• **Requirement**: Give the listing again exactly as written.

• **Provided material**:
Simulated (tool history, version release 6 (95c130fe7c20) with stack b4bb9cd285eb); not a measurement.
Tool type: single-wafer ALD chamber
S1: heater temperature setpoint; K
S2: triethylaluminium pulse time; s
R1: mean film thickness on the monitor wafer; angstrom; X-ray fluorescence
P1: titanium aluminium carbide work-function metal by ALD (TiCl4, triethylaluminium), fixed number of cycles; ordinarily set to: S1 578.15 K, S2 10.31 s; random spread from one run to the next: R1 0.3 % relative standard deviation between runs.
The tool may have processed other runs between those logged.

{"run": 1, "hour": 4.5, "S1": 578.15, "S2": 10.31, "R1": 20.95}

• **Reply**:
Simulated (tool history, version release 6 (95c130fe7c20) with stack b4bb9cd285eb); not a measurement.
Tool type: single-wafer ALD chamber
S1: heater temperature setpoint; K
S2: triethylaluminium pulse time; s
R1: mean film thickness on the monitor wafer; angstrom; X-ray fluorescence
P1: titanium aluminium carbide work-function metal by ALD (TiCl4, triethylaluminium), fixed number of cycles; ordinarily set to: S1 578.15 K, S2 10.31 s; random spread from one run to the next: R1 0.3 % relative standard deviation between runs.
The tool may have processed other runs between those logged.

{"run": 1, "hour": 4.5, "S1": 578.15, "S2": 10.31, "R1": 20.95}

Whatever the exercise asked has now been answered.